■ Task item
Make a word-for-word copy of the entries below from their first line through the line with "Interviewer: Suppose a", and add nothing.

■ Extracted data
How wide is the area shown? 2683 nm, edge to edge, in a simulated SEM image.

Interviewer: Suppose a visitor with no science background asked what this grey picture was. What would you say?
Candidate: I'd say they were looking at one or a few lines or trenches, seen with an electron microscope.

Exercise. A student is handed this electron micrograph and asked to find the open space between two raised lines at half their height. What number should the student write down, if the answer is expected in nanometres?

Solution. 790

■ Task response
How wide is the area shown? 2683 nm, edge to edge, in a simulated SEM image.

Interviewer: Suppose a visitor with no science background asked what this grey picture was. What would you say?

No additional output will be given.